□ □ □ □ □ □ □

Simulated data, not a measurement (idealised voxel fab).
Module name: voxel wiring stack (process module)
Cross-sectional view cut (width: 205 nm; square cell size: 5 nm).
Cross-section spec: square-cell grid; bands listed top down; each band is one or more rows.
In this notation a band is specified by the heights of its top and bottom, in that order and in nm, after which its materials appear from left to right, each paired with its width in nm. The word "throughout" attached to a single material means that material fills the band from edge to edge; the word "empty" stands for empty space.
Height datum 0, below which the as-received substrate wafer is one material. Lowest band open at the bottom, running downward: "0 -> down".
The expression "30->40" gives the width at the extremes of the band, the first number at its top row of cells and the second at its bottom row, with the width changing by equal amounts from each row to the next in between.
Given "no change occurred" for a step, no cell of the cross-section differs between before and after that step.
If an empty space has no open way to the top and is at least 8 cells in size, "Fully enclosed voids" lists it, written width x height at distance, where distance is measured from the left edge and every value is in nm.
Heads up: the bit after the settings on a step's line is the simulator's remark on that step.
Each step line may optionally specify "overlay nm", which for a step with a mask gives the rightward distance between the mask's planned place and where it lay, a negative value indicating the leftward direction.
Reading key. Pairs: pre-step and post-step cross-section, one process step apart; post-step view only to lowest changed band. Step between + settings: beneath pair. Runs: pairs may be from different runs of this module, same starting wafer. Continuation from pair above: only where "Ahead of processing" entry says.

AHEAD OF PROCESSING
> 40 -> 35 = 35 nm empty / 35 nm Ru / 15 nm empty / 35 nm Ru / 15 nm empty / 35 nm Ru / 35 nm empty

□ □ □ □ □ □ □

* WORK INSTRUCTION *
Quote the data above verbatim from its first line to the line that includes "Height datum 0, below", with both boundary lines retained.

* PROBLEM SOLUTION *
Simulated data, not a measurement (idealised voxel fab).
Module name: voxel wiring stack (process module)
Cross-sectional view cut (width: 205 nm; square cell size: 5 nm).
Cross-section spec: square-cell grid; bands listed top down; each band is one or more rows.
In this notation a band is specified by the heights of its top and bottom, in that order and in nm, after which its materials appear from left to right, each paired with its width in nm. The word "throughout" attached to a single material means that material fills the band from edge to edge; the word "empty" stands for empty space.
Height datum 0, below which the as-received substrate wafer is one material. Lowest band open at the bottom, running downward: "0 -> down".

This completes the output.